**Given records:**
━━━━━━━━

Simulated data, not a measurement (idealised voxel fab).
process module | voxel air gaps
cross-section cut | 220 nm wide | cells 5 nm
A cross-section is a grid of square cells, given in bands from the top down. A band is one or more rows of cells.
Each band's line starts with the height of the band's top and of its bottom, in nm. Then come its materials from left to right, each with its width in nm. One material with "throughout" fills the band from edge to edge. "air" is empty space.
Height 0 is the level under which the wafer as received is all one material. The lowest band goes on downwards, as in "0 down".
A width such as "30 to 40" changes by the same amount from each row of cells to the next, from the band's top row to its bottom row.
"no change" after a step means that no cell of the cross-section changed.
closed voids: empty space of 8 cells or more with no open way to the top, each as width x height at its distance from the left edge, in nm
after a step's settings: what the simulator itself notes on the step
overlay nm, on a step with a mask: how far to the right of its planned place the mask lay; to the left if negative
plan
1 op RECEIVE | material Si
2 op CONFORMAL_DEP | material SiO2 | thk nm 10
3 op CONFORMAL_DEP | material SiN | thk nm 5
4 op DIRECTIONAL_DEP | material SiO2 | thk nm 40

━━━━━━━━

**Work task:** Reproduce the entries above exactly, starting at their first line and finishing with the line that contains "Each band's line".

**Response:**
Simulated data, not a measurement (idealised voxel fab).
process module | voxel air gaps
cross-section cut | 220 nm wide | cells 5 nm
A cross-section is a grid of square cells, given in bands from the top down. A band is one or more rows of cells.
Each band's line starts with the height of the band's top and of its bottom, in nm. Then come its materials from left to right, each with its width in nm. One material with "throughout" fills the band from edge to edge. "air" is empty space.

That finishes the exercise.